• **Work order**:
Each line from the start of the records through the line containing "At each step" is to be transcribed exactly, and no other line is to be included.

━━━━━ Listed records ━━━━━
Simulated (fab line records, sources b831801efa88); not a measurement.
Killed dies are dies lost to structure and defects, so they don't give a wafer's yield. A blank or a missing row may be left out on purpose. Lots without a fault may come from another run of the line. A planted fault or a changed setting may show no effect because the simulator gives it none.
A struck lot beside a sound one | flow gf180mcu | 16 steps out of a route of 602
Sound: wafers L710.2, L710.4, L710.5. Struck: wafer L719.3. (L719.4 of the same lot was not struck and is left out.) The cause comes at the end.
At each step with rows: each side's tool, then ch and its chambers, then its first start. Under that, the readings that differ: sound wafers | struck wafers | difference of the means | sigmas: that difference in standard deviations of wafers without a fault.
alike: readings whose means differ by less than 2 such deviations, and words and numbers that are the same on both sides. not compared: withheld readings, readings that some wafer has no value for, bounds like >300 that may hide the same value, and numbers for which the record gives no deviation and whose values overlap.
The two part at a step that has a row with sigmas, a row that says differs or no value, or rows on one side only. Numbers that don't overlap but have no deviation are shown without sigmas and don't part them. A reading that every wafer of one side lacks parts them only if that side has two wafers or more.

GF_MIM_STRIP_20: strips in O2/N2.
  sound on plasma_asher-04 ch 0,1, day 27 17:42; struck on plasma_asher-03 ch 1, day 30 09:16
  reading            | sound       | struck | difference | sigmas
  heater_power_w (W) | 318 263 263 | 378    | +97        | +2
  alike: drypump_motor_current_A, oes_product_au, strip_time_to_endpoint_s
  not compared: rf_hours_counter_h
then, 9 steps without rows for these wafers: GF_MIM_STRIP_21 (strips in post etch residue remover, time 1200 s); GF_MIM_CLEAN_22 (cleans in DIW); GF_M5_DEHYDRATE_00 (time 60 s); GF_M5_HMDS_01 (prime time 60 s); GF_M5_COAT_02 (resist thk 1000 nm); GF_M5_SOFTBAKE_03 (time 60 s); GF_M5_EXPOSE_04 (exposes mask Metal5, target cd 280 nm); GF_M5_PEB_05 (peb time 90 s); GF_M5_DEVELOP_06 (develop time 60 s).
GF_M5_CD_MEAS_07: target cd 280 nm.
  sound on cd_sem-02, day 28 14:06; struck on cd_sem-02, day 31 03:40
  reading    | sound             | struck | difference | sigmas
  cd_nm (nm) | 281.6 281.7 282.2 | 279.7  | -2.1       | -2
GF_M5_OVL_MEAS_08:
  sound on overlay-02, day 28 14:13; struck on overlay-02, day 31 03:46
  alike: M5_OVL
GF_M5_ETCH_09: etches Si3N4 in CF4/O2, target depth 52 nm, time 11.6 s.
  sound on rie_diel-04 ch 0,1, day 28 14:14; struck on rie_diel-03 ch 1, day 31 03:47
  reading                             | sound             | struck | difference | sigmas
━━━━━

• **Your solution**:
Simulated (fab line records, sources b831801efa88); not a measurement.
Killed dies are dies lost to structure and defects, so they don't give a wafer's yield. A blank or a missing row may be left out on purpose. Lots without a fault may come from another run of the line. A planted fault or a changed setting may show no effect because the simulator gives it none.
A struck lot beside a sound one | flow gf180mcu | 16 steps out of a route of 602
Sound: wafers L710.2, L710.4, L710.5. Struck: wafer L719.3. (L719.4 of the same lot was not struck and is left out.) The cause comes at the end.
At each step with rows: each side's tool, then ch and its chambers, then its first start. Under that, the readings that differ: sound wafers | struck wafers | difference of the means | sigmas: that difference in standard deviations of wafers without a fault.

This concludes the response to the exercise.